Data excerpts —
☆ ☆ ☆
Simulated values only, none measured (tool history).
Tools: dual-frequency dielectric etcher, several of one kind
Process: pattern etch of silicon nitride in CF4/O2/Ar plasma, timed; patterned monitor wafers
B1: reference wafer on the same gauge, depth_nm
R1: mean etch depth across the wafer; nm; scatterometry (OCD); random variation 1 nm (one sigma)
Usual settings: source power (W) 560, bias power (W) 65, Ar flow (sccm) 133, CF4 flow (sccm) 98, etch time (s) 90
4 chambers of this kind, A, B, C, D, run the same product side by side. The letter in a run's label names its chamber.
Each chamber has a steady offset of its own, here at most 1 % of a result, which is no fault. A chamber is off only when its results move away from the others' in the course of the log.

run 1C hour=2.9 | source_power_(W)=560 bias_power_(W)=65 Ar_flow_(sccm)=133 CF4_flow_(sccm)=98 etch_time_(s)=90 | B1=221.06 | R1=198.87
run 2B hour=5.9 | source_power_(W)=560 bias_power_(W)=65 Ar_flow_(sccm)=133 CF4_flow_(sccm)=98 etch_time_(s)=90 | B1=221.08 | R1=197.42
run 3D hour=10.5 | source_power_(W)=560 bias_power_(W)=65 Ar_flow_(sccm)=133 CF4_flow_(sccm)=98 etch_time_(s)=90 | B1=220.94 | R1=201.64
☆ ☆ ☆

Quote in full each line from the top of the records above through the line with "4 chambers of"; stop after that line.

Exercise output —
Simulated values only, none measured (tool history).
Tools: dual-frequency dielectric etcher, several of one kind
Process: pattern etch of silicon nitride in CF4/O2/Ar plasma, timed; patterned monitor wafers
B1: reference wafer on the same gauge, depth_nm
R1: mean etch depth across the wafer; nm; scatterometry (OCD); random variation 1 nm (one sigma)
Usual settings: source power (W) 560, bias power (W) 65, Ar flow (sccm) 133, CF4 flow (sccm) 98, etch time (s) 90
4 chambers of this kind, A, B, C, D, run the same product side by side. The letter in a run's label names its chamber.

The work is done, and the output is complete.